== Segment start ==

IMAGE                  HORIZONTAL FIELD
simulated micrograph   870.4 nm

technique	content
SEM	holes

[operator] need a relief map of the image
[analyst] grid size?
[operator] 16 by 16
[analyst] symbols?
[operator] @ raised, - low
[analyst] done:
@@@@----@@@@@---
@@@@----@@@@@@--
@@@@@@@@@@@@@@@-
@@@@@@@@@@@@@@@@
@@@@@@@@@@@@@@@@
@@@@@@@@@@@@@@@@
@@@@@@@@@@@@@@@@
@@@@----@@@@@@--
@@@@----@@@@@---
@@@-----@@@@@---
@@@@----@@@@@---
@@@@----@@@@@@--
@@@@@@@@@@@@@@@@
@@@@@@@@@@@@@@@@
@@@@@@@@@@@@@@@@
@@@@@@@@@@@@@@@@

== Segment end ==

→ Assignment
Would you retype the full listing without altering a single word?

→ Solution
IMAGE                  HORIZONTAL FIELD
simulated micrograph   870.4 nm

technique	content
SEM	holes

[operator] need a relief map of the image
[analyst] grid size?
[operator] 16 by 16
[analyst] symbols?
[operator] @ raised, - low
[analyst] done:
@@@@----@@@@@---
@@@@----@@@@@@--
@@@@@@@@@@@@@@@-
@@@@@@@@@@@@@@@@
@@@@@@@@@@@@@@@@
@@@@@@@@@@@@@@@@
@@@@@@@@@@@@@@@@
@@@@----@@@@@@--
@@@@----@@@@@---
@@@-----@@@@@---
@@@@----@@@@@---
@@@@----@@@@@@--
@@@@@@@@@@@@@@@@
@@@@@@@@@@@@@@@@
@@@@@@@@@@@@@@@@
@@@@@@@@@@@@@@@@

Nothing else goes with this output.